▶ **Requirement**
All records are to be printed exactly as they appear.

---+---

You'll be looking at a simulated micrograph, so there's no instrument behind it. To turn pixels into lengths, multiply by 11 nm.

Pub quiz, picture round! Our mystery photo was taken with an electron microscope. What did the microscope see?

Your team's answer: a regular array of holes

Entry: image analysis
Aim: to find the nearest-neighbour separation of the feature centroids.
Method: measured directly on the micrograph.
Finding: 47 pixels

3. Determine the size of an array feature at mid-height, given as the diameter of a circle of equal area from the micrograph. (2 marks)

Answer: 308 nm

---+---

▶ **Task output**
You'll be looking at a simulated micrograph, so there's no instrument behind it. To turn pixels into lengths, multiply by 11 nm.

Pub quiz, picture round! Our mystery photo was taken with an electron microscope. What did the microscope see?

Your team's answer: a regular array of holes

Entry: image analysis
Aim: to find the nearest-neighbour separation of the feature centroids.
Method: measured directly on the micrograph.
Finding: 47 pixels

3. Determine the size of an array feature at mid-height, given as the diameter of a circle of equal area from the micrograph. (2 marks)

Answer: 308 nm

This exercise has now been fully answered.